**Supplied information**
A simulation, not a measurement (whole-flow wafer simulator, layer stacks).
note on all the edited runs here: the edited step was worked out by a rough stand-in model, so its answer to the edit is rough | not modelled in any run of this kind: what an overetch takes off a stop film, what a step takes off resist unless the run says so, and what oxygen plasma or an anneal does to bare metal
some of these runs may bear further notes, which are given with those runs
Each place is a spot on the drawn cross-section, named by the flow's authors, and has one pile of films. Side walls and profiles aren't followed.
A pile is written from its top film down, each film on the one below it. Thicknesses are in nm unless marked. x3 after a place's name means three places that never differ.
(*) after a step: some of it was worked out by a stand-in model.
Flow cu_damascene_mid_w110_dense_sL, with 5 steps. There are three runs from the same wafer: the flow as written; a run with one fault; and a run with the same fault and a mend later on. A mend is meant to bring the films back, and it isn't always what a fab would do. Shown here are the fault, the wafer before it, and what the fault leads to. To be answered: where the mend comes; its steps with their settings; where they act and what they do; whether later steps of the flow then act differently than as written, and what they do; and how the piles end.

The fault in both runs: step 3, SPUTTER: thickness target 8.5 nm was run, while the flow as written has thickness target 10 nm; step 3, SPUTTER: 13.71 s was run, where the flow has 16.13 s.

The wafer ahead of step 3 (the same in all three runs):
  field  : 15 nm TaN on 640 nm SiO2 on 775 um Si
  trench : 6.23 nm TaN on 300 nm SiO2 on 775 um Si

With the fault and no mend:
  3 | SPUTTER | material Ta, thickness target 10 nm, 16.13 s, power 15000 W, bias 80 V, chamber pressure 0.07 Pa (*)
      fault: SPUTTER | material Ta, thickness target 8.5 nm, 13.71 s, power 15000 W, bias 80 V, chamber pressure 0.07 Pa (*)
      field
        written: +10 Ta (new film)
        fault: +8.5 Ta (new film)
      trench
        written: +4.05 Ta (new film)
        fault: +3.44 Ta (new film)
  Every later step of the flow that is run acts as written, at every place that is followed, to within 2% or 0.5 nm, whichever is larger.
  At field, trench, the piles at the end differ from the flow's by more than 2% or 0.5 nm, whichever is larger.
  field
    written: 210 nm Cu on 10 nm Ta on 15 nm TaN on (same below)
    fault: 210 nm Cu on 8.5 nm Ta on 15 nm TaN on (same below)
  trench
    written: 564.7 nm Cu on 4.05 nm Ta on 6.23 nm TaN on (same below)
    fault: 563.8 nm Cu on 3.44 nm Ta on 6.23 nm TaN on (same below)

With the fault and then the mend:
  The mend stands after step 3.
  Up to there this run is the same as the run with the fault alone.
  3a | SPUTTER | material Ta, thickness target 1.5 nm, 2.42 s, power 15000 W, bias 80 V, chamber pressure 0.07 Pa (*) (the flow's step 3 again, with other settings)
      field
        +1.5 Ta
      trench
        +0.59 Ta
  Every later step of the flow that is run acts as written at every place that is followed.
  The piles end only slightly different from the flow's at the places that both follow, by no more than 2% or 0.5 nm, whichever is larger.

**Task item**
When you reach the line holding "some of these" in the records above, begin reproducing exactly, stop after the line holding "Flow cu_damascene_mid_w110_dense_sL, with", and output nothing else.

**Answer area**
some of these runs may bear further notes, which are given with those runs
Each place is a spot on the drawn cross-section, named by the flow's authors, and has one pile of films. Side walls and profiles aren't followed.
A pile is written from its top film down, each film on the one below it. Thicknesses are in nm unless marked. x3 after a place's name means three places that never differ.
(*) after a step: some of it was worked out by a stand-in model.
Flow cu_damascene_mid_w110_dense_sL, with 5 steps. There are three runs from the same wafer: the flow as written; a run with one fault; and a run with the same fault and a mend later on. A mend is meant to bring the films back, and it isn't always what a fab would do. Shown here are the fault, the wafer before it, and what the fault leads to. To be answered: where the mend comes; its steps with their settings; where they act and what they do; whether later steps of the flow then act differently than as written, and what they do; and how the piles end.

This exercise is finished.